### WORK TASK
Of the entries below, return only those lines from the line with "7 op DIRECTIONAL_ETCH" to the line with "overlay nm 10", exactly, both included.

### SOURCE INFORMATION
------

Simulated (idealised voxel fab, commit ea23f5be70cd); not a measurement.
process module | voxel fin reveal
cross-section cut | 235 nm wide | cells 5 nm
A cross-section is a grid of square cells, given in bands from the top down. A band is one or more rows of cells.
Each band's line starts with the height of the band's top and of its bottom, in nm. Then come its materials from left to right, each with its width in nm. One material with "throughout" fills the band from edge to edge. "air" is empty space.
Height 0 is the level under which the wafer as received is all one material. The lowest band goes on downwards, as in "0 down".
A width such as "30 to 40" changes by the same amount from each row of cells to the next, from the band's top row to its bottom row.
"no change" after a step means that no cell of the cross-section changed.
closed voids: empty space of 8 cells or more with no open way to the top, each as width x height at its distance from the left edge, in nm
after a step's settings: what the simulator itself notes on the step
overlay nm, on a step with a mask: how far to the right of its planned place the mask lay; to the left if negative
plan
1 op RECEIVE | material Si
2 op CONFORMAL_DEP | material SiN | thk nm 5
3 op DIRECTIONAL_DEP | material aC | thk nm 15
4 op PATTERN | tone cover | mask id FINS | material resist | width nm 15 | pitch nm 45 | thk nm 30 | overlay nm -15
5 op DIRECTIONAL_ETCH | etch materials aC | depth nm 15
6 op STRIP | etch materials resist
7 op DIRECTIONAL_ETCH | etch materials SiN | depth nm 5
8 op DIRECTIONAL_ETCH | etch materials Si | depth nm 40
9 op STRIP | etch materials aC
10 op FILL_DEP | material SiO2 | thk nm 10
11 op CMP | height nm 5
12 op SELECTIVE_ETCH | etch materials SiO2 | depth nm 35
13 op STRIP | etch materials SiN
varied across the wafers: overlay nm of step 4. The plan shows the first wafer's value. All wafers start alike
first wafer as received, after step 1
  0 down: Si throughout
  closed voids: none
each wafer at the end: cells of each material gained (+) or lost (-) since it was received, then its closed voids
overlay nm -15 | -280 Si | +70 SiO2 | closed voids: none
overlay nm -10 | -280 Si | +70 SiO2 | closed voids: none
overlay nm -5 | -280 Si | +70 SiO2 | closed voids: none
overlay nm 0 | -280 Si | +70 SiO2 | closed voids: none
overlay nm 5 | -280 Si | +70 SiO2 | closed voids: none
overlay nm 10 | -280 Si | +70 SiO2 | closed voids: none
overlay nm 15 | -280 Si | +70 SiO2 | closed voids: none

------

### PROBLEM SOLUTION
7 op DIRECTIONAL_ETCH | etch materials SiN | depth nm 5
8 op DIRECTIONAL_ETCH | etch materials Si | depth nm 40
9 op STRIP | etch materials aC
10 op FILL_DEP | material SiO2 | thk nm 10
11 op CMP | height nm 5
12 op SELECTIVE_ETCH | etch materials SiO2 | depth nm 35
13 op STRIP | etch materials SiN
varied across the wafers: overlay nm of step 4. The plan shows the first wafer's value. All wafers start alike
first wafer as received, after step 1
  0 down: Si throughout
  closed voids: none
each wafer at the end: cells of each material gained (+) or lost (-) since it was received, then its closed voids
overlay nm -15 | -280 Si | +70 SiO2 | closed voids: none
overlay nm -10 | -280 Si | +70 SiO2 | closed voids: none
overlay nm -5 | -280 Si | +70 SiO2 | closed voids: none
overlay nm 0 | -280 Si | +70 SiO2 | closed voids: none
overlay nm 5 | -280 Si | +70 SiO2 | closed voids: none
overlay nm 10 | -280 Si | +70 SiO2 | closed voids: none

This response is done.